Start of Block

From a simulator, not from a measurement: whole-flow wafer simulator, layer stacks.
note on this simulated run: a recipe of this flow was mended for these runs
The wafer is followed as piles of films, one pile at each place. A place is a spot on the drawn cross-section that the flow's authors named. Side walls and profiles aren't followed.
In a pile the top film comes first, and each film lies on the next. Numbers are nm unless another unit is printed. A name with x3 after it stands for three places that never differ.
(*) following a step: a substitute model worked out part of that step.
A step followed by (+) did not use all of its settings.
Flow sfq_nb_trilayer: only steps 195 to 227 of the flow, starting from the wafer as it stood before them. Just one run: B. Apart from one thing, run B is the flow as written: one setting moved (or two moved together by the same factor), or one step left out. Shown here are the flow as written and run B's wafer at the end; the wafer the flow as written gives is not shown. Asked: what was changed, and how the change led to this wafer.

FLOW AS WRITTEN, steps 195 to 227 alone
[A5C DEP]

End of Block

## Activity
Using the entries above, output exactly the lines between the line holding "note on this" and the line holding "The wafer is", end lines included, and nothing more.

## Exercise solution
note on this simulated run: a recipe of this flow was mended for these runs
The wafer is followed as piles of films, one pile at each place. A place is a spot on the drawn cross-section that the flow's authors named. Side walls and profiles aren't followed.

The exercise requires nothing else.